## [Task item]
Send back exactly the lines from the opening line of the records below through the one with "445 | SPUTTER".

## [Data provided]
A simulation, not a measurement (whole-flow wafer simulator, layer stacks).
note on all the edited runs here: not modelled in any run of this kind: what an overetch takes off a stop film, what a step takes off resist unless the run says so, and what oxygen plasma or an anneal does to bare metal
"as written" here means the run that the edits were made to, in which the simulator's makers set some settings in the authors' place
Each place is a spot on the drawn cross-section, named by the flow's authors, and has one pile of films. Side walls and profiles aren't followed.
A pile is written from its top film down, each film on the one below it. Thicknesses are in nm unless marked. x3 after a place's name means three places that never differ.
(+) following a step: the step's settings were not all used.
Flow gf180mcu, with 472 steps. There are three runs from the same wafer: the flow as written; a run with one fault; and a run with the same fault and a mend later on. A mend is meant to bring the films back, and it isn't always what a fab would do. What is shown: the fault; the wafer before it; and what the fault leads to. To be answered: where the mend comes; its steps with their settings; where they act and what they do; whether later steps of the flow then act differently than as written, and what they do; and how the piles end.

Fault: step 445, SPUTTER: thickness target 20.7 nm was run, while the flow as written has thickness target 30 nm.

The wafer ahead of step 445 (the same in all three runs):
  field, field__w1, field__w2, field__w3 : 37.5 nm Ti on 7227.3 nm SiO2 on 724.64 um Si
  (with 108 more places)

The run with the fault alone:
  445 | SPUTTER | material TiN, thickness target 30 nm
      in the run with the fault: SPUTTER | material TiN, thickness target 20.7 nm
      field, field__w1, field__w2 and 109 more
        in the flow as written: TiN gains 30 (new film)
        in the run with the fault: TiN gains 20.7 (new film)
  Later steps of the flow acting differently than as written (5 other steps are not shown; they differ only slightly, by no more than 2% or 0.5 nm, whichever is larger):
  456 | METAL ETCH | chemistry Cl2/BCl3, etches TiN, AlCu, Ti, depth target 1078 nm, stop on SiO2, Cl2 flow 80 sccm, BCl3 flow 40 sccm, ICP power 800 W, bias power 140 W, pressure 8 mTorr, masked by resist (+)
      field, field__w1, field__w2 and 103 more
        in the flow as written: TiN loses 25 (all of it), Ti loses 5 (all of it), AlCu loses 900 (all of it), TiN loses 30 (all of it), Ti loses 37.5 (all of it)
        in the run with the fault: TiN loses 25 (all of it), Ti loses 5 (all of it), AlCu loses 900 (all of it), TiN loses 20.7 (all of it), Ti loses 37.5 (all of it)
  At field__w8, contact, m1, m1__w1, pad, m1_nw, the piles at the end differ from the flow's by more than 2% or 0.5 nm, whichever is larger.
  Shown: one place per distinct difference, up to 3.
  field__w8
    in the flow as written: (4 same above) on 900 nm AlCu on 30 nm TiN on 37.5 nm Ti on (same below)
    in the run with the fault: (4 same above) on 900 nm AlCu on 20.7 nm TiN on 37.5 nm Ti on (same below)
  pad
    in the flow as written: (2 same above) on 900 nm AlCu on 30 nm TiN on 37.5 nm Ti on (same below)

## [Written reply]
A simulation, not a measurement (whole-flow wafer simulator, layer stacks).
note on all the edited runs here: not modelled in any run of this kind: what an overetch takes off a stop film, what a step takes off resist unless the run says so, and what oxygen plasma or an anneal does to bare metal
"as written" here means the run that the edits were made to, in which the simulator's makers set some settings in the authors' place
Each place is a spot on the drawn cross-section, named by the flow's authors, and has one pile of films. Side walls and profiles aren't followed.
A pile is written from its top film down, each film on the one below it. Thicknesses are in nm unless marked. x3 after a place's name means three places that never differ.
(+) following a step: the step's settings were not all used.
Flow gf180mcu, with 472 steps. There are three runs from the same wafer: the flow as written; a run with one fault; and a run with the same fault and a mend later on. A mend is meant to bring the films back, and it isn't always what a fab would do. What is shown: the fault; the wafer before it; and what the fault leads to. To be answered: where the mend comes; its steps with their settings; where they act and what they do; whether later steps of the flow then act differently than as written, and what they do; and how the piles end.

Fault: step 445, SPUTTER: thickness target 20.7 nm was run, while the flow as written has thickness target 30 nm.

The wafer ahead of step 445 (the same in all three runs):
  field, field__w1, field__w2, field__w3 : 37.5 nm Ti on 7227.3 nm SiO2 on 724.64 um Si
  (with 108 more places)

The run with the fault alone:
  445 | SPUTTER | material TiN, thickness target 30 nm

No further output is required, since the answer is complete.